▶ _Work task_: The full data, repeated exactly, is the only answer needed.

▶ _Information_:
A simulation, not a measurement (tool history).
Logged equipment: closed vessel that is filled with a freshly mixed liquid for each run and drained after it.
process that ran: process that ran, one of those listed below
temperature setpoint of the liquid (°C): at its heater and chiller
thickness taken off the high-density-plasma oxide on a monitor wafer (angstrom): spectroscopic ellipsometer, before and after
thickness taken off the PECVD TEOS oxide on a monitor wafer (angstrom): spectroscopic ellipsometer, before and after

▶ _Exercise output_:
A simulation, not a measurement (tool history).
Logged equipment: closed vessel that is filled with a freshly mixed liquid for each run and drained after it.
process that ran: process that ran, one of those listed below
temperature setpoint of the liquid (°C): at its heater and chiller
thickness taken off the high-density-plasma oxide on a monitor wafer (angstrom): spectroscopic ellipsometer, before and after
thickness taken off the PECVD TEOS oxide on a monitor wafer (angstrom): spectroscopic ellipsometer, before and after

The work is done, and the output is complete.